> **Assigned task**
Nothing but the lines from the top of the following entries through the line with "Cross-section cut: width" should be printed, exactly as they are.

Input data START
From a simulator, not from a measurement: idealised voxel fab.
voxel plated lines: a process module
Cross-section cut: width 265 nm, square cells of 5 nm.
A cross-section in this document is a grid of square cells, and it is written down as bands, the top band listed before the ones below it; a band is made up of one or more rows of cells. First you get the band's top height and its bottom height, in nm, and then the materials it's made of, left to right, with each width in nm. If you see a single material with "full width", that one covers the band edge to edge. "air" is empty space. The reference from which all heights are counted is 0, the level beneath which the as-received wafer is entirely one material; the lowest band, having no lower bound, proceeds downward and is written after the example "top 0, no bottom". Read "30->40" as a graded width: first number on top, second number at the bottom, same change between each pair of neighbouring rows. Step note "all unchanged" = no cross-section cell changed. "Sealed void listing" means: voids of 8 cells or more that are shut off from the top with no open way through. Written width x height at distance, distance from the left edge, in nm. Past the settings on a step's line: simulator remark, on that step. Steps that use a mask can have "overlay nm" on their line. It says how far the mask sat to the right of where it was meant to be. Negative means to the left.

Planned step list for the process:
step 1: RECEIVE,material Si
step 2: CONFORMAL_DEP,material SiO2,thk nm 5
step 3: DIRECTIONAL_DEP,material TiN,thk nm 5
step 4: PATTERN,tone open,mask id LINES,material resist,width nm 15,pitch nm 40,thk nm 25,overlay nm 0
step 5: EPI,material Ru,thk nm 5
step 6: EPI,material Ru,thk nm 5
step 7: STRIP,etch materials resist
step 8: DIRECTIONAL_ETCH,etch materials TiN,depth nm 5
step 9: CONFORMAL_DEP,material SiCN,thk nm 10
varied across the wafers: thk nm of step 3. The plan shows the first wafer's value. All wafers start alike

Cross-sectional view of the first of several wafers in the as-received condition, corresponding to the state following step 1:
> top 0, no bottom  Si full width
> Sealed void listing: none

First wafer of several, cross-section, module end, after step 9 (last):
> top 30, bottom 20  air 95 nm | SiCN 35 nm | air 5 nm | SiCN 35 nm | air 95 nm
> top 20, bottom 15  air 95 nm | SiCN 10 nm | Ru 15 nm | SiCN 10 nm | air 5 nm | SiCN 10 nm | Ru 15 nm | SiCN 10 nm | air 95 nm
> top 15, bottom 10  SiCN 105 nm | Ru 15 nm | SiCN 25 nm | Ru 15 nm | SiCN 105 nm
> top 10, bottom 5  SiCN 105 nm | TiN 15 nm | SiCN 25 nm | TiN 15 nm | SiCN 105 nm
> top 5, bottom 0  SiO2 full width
Input data END

> **Written solution**
From a simulator, not from a measurement: idealised voxel fab.
voxel plated lines: a process module
Cross-section cut: width 265 nm, square cells of 5 nm.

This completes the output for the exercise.